---------- DATA TO EXAMINE

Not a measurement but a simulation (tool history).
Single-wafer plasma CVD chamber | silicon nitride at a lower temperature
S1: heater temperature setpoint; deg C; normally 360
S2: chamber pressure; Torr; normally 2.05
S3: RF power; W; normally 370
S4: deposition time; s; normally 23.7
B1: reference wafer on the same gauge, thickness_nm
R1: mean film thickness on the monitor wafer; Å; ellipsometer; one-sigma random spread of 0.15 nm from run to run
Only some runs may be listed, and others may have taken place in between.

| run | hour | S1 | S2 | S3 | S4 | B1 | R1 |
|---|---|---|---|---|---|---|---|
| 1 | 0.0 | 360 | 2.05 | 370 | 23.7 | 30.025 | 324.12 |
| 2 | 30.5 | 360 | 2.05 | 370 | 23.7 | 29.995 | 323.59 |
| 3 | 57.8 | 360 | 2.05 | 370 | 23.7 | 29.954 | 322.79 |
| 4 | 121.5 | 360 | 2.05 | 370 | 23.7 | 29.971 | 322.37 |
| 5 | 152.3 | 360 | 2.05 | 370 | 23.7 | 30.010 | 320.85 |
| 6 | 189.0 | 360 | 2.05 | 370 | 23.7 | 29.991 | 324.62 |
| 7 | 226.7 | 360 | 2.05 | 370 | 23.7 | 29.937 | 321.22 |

--------------------

(WORK REQUEST):
Word for word, copy all of the listing above.

(WRITTEN REPLY):
Not a measurement but a simulation (tool history).
Single-wafer plasma CVD chamber | silicon nitride at a lower temperature
S1: heater temperature setpoint; deg C; normally 360
S2: chamber pressure; Torr; normally 2.05
S3: RF power; W; normally 370
S4: deposition time; s; normally 23.7
B1: reference wafer on the same gauge, thickness_nm
R1: mean film thickness on the monitor wafer; Å; ellipsometer; one-sigma random spread of 0.15 nm from run to run
Only some runs may be listed, and others may have taken place in between.

| run | hour | S1 | S2 | S3 | S4 | B1 | R1 |
|---|---|---|---|---|---|---|---|
| 1 | 0.0 | 360 | 2.05 | 370 | 23.7 | 30.025 | 324.12 |
| 2 | 30.5 | 360 | 2.05 | 370 | 23.7 | 29.995 | 323.59 |
| 3 | 57.8 | 360 | 2.05 | 370 | 23.7 | 29.954 | 322.79 |
| 4 | 121.5 | 360 | 2.05 | 370 | 23.7 | 29.971 | 322.37 |
| 5 | 152.3 | 360 | 2.05 | 370 | 23.7 | 30.010 | 320.85 |
| 6 | 189.0 | 360 | 2.05 | 370 | 23.7 | 29.991 | 324.62 |
| 7 | 226.7 | 360 | 2.05 | 370 | 23.7 | 29.937 | 321.22 |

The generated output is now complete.